*** SUPPLIED INFORMATION ***
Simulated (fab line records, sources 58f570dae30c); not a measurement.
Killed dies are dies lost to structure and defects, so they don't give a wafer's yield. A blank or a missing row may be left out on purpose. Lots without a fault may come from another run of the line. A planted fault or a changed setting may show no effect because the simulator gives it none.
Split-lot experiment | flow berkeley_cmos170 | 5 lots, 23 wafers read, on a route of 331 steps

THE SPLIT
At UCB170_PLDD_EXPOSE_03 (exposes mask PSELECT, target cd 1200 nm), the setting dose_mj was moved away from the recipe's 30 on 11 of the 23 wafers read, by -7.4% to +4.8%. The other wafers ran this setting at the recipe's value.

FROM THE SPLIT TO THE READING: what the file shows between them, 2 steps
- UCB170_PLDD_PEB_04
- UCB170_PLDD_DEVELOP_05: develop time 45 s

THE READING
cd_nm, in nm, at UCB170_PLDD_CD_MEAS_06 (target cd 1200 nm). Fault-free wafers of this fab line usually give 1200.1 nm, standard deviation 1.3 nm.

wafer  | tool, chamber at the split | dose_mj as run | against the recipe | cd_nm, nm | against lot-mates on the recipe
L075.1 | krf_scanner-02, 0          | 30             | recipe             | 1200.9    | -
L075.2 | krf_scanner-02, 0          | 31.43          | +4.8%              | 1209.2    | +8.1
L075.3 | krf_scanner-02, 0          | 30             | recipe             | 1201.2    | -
*** End of SUPPLIED INFORMATION ***

§ EXERCISE: Repeat each record word for word. Do not leave any out.

§ ANSWER SECTION:
Simulated (fab line records, sources 58f570dae30c); not a measurement.
Killed dies are dies lost to structure and defects, so they don't give a wafer's yield. A blank or a missing row may be left out on purpose. Lots without a fault may come from another run of the line. A planted fault or a changed setting may show no effect because the simulator gives it none.
Split-lot experiment | flow berkeley_cmos170 | 5 lots, 23 wafers read, on a route of 331 steps

THE SPLIT
At UCB170_PLDD_EXPOSE_03 (exposes mask PSELECT, target cd 1200 nm), the setting dose_mj was moved away from the recipe's 30 on 11 of the 23 wafers read, by -7.4% to +4.8%. The other wafers ran this setting at the recipe's value.

FROM THE SPLIT TO THE READING: what the file shows between them, 2 steps
- UCB170_PLDD_PEB_04
- UCB170_PLDD_DEVELOP_05: develop time 45 s

THE READING
cd_nm, in nm, at UCB170_PLDD_CD_MEAS_06 (target cd 1200 nm). Fault-free wafers of this fab line usually give 1200.1 nm, standard deviation 1.3 nm.

wafer  | tool, chamber at the split | dose_mj as run | against the recipe | cd_nm, nm | against lot-mates on the recipe
L075.1 | krf_scanner-02, 0          | 30             | recipe             | 1200.9    | -
L075.2 | krf_scanner-02, 0          | 31.43          | +4.8%              | 1209.2    | +8.1
L075.3 | krf_scanner-02, 0          | 30             | recipe             | 1201.2    | -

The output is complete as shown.